### Extracted entries
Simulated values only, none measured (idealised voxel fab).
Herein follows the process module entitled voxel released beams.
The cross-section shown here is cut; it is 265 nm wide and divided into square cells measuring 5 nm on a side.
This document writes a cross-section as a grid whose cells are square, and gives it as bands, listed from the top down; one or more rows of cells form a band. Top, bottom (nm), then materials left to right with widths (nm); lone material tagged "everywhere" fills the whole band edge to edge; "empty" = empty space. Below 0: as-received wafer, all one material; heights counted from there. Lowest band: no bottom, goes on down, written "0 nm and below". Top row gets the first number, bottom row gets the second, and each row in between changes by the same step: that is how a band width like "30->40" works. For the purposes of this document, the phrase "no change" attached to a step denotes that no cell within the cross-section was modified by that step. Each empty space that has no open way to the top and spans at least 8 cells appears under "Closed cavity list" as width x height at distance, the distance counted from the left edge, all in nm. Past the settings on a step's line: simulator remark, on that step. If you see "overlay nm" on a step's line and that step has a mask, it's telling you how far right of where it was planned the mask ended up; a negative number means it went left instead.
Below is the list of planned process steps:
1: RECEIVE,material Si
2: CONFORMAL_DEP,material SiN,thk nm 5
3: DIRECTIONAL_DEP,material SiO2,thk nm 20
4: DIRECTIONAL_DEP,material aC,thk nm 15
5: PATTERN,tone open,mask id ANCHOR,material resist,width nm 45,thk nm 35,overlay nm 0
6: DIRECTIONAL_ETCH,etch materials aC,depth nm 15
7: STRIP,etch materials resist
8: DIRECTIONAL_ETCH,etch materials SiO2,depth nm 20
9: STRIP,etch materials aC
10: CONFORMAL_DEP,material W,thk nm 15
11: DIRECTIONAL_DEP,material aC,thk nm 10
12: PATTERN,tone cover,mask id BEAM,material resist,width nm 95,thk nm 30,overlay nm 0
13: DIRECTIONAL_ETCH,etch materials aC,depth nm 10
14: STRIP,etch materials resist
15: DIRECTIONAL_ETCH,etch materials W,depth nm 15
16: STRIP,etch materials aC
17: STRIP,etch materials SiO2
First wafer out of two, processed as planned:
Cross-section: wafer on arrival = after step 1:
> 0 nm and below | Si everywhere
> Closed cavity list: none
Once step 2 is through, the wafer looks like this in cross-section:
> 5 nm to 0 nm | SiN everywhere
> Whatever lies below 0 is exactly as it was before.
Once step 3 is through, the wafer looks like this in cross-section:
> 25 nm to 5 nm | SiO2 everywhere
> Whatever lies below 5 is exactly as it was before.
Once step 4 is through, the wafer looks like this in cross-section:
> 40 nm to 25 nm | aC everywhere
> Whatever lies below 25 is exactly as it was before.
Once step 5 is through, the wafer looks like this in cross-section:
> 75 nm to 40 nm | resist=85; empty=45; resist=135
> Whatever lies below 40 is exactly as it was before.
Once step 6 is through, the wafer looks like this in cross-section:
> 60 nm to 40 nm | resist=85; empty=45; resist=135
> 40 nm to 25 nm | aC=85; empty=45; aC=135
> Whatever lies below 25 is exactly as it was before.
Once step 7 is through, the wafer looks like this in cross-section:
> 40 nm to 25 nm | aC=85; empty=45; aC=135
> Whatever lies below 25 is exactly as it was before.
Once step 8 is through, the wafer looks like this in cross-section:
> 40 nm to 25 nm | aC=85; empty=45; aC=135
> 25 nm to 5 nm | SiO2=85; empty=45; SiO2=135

### Work task
Up to and including the line with "The cross-section shown", repeat the entries exactly, beginning at their first line.

### Exercise response
Simulated values only, none measured (idealised voxel fab).
Herein follows the process module entitled voxel released beams.
The cross-section shown here is cut; it is 265 nm wide and divided into square cells measuring 5 nm on a side.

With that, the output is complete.